** Opening Data supplied block **

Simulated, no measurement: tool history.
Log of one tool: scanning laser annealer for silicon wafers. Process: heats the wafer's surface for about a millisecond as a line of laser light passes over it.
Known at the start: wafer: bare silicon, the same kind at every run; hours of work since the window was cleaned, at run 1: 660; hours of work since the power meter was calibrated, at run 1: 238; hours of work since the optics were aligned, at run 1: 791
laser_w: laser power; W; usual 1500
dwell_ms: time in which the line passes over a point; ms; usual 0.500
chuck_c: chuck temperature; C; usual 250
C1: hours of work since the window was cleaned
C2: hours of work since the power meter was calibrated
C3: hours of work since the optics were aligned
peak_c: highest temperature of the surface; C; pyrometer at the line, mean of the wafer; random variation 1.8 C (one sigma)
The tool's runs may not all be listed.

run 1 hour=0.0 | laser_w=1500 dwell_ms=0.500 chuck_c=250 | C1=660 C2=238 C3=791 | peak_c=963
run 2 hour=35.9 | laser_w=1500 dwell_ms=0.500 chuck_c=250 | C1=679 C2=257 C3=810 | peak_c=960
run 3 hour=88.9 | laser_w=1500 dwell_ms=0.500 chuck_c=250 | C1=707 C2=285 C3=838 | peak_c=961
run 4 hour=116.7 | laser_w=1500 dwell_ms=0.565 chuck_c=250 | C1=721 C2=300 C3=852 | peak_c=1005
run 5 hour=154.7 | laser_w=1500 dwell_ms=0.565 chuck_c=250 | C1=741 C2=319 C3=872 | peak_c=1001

** Closing Data supplied block **

Beginning at the top of the data, please return every line until and including the line containing "C1: hours of", copied exactly, and nothing past it.

* [Task output]:
Simulated, no measurement: tool history.
Log of one tool: scanning laser annealer for silicon wafers. Process: heats the wafer's surface for about a millisecond as a line of laser light passes over it.
Known at the start: wafer: bare silicon, the same kind at every run; hours of work since the window was cleaned, at run 1: 660; hours of work since the power meter was calibrated, at run 1: 238; hours of work since the optics were aligned, at run 1: 791
laser_w: laser power; W; usual 1500
dwell_ms: time in which the line passes over a point; ms; usual 0.500
chuck_c: chuck temperature; C; usual 250
C1: hours of work since the window was cleaned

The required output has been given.